# Assigned task
Your output should be the lines from the start of the data through the line containing "The cross-section shown", exactly and nothing more.

# Data provided
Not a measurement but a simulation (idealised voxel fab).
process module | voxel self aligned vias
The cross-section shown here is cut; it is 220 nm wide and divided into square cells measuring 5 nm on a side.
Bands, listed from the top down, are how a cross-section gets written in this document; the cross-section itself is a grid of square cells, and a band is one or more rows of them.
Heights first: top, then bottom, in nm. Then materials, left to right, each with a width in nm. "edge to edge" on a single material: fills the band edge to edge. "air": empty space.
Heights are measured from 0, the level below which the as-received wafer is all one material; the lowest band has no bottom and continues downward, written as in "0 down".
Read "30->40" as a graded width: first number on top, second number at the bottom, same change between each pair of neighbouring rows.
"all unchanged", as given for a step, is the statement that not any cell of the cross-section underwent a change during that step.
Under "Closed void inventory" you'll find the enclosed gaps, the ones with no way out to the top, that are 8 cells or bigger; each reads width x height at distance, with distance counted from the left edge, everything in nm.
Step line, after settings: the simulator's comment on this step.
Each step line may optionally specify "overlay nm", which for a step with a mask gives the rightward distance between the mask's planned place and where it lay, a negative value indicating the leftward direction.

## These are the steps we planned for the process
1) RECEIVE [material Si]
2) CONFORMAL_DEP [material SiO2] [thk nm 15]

# Exercise result
Not a measurement but a simulation (idealised voxel fab).
process module | voxel self aligned vias
The cross-section shown here is cut; it is 220 nm wide and divided into square cells measuring 5 nm on a side.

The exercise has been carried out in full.